---*---

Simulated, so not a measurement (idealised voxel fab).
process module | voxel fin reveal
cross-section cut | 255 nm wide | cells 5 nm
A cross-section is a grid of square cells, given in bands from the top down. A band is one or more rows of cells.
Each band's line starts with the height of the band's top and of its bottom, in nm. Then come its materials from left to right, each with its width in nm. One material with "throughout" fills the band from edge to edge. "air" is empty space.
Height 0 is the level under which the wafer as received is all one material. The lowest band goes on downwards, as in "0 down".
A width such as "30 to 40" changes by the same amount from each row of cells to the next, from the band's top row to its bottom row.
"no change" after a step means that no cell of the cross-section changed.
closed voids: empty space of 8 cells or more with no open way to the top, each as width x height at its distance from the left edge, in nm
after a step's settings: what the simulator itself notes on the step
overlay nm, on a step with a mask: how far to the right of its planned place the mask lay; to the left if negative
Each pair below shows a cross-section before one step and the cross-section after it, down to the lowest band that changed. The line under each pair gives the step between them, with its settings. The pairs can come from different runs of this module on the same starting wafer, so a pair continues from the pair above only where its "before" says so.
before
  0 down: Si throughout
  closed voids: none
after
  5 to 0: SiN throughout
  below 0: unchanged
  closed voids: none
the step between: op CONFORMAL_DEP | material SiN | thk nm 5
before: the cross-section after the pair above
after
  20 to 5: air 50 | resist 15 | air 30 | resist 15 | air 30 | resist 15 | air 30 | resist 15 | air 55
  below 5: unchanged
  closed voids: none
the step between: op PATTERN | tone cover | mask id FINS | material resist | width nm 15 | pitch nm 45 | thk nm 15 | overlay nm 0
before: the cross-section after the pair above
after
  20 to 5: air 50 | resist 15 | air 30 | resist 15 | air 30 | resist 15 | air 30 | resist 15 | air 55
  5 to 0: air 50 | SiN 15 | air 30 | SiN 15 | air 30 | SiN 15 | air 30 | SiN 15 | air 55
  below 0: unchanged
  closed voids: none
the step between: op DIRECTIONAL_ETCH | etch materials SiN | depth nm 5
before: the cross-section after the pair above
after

---*---

Word for word, quote the lines of the material from the first line through the line with "A width such", both ends included.

Task answer:
Simulated, so not a measurement (idealised voxel fab).
process module | voxel fin reveal
cross-section cut | 255 nm wide | cells 5 nm
A cross-section is a grid of square cells, given in bands from the top down. A band is one or more rows of cells.
Each band's line starts with the height of the band's top and of its bottom, in nm. Then come its materials from left to right, each with its width in nm. One material with "throughout" fills the band from edge to edge. "air" is empty space.
Height 0 is the level under which the wafer as received is all one material. The lowest band goes on downwards, as in "0 down".
A width such as "30 to 40" changes by the same amount from each row of cells to the next, from the band's top row to its bottom row.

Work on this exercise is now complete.